_Work task:_ Would you write out, word for word, each line of the records below from the top through the one holding "In what follows, cross-sections"?

START Exercise data

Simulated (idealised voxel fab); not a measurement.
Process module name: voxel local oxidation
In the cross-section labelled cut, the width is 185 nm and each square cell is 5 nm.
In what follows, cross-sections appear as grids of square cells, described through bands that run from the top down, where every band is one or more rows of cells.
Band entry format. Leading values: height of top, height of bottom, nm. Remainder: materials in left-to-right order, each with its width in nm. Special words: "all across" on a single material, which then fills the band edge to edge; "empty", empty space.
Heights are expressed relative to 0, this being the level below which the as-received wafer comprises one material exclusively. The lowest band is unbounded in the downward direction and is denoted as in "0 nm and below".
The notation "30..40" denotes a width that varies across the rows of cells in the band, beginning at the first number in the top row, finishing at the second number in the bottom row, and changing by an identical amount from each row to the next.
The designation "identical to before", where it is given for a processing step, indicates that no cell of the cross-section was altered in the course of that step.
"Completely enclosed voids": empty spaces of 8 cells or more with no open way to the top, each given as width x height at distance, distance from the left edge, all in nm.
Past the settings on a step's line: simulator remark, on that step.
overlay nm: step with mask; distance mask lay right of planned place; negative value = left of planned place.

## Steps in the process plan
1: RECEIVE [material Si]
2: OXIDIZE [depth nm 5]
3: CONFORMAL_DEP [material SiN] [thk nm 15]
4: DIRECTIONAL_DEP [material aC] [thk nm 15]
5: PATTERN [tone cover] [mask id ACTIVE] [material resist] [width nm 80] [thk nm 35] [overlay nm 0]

END Exercise data

_Response:_
Simulated (idealised voxel fab); not a measurement.
Process module name: voxel local oxidation
In the cross-section labelled cut, the width is 185 nm and each square cell is 5 nm.
In what follows, cross-sections appear as grids of square cells, described through bands that run from the top down, where every band is one or more rows of cells.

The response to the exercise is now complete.